START Information provided

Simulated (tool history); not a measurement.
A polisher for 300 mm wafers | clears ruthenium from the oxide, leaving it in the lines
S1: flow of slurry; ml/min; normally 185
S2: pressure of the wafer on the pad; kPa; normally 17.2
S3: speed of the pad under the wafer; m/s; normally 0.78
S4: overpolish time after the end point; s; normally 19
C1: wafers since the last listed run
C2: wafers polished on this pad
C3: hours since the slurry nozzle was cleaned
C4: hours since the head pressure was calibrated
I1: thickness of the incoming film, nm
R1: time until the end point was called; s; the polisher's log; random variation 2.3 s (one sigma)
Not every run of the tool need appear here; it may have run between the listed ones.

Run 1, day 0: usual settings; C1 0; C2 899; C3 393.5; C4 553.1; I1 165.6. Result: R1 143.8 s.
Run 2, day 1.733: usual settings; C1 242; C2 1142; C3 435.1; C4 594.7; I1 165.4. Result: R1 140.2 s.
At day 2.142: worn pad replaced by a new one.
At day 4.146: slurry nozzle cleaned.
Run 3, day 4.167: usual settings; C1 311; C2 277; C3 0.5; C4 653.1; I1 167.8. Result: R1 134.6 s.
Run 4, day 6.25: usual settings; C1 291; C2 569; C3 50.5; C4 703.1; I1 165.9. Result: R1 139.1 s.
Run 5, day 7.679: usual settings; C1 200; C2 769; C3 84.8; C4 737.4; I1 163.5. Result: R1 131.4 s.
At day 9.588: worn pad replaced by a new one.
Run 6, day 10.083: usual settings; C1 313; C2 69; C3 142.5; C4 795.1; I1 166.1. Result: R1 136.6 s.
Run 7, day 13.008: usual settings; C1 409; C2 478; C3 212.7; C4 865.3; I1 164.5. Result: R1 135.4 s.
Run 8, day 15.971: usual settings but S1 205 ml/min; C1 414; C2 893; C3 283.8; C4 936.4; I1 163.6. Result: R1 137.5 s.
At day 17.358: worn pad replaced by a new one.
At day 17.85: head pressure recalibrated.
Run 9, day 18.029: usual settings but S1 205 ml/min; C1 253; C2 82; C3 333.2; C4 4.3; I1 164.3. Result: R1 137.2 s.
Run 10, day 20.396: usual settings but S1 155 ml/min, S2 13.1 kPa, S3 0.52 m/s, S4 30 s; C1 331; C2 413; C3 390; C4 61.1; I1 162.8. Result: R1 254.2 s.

END Information provided

> Requirement
For the listing above, print only the lines starting at the line containing "C2: wafers polished on this pad" and ending at the line containing "Run 4, day 6.25: usual", exactly, both included.

> Worked solution
C2: wafers polished on this pad
C3: hours since the slurry nozzle was cleaned
C4: hours since the head pressure was calibrated
I1: thickness of the incoming film, nm
R1: time until the end point was called; s; the polisher's log; random variation 2.3 s (one sigma)
Not every run of the tool need appear here; it may have run between the listed ones.

Run 1, day 0: usual settings; C1 0; C2 899; C3 393.5; C4 553.1; I1 165.6. Result: R1 143.8 s.
Run 2, day 1.733: usual settings; C1 242; C2 1142; C3 435.1; C4 594.7; I1 165.4. Result: R1 140.2 s.
At day 2.142: worn pad replaced by a new one.
At day 4.146: slurry nozzle cleaned.
Run 3, day 4.167: usual settings; C1 311; C2 277; C3 0.5; C4 653.1; I1 167.8. Result: R1 134.6 s.
Run 4, day 6.25: usual settings; C1 291; C2 569; C3 50.5; C4 703.1; I1 165.9. Result: R1 139.1 s.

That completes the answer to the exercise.